*** Begin section ***
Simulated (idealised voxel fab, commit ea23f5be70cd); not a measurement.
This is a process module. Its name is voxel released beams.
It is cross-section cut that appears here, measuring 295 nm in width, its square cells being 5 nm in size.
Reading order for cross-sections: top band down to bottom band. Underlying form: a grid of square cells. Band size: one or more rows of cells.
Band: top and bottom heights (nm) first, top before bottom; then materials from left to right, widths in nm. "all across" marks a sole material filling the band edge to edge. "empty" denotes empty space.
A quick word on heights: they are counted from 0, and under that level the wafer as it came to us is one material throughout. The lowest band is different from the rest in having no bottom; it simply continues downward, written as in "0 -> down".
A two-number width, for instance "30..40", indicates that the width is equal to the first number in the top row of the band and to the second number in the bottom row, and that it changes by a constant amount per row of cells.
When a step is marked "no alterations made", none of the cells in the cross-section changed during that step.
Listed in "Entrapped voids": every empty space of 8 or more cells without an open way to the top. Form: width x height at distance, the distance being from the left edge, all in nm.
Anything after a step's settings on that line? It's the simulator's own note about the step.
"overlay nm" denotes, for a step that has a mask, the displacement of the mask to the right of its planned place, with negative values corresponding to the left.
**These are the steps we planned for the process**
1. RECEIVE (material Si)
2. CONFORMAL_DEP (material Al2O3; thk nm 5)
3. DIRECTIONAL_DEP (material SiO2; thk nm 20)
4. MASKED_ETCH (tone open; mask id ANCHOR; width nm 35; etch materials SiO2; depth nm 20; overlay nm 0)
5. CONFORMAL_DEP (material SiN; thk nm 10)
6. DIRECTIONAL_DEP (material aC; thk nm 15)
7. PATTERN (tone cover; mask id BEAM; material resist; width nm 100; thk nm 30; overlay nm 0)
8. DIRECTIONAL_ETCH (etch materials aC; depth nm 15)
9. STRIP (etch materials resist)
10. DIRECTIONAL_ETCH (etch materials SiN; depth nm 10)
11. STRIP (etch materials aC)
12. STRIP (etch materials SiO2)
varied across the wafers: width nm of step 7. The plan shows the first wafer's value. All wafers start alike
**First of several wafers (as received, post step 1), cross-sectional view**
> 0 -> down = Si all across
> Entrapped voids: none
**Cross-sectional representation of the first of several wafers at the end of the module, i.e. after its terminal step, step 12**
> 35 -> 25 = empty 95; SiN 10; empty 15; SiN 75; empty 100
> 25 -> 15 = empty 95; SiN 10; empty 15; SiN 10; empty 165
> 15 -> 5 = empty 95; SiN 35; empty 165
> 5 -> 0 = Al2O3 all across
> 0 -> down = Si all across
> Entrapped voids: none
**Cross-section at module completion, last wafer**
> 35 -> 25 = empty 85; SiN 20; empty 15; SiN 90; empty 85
*** End section ***

Required action: Find where the line with "This is a process" sits in the material above, then copy exactly from it through the line with "A quick word". Add no other line.

Your response:
This is a process module. Its name is voxel released beams.
It is cross-section cut that appears here, measuring 295 nm in width, its square cells being 5 nm in size.
Reading order for cross-sections: top band down to bottom band. Underlying form: a grid of square cells. Band size: one or more rows of cells.
Band: top and bottom heights (nm) first, top before bottom; then materials from left to right, widths in nm. "all across" marks a sole material filling the band edge to edge. "empty" denotes empty space.
A quick word on heights: they are counted from 0, and under that level the wafer as it came to us is one material throughout. The lowest band is different from the rest in having no bottom; it simply continues downward, written as in "0 -> down".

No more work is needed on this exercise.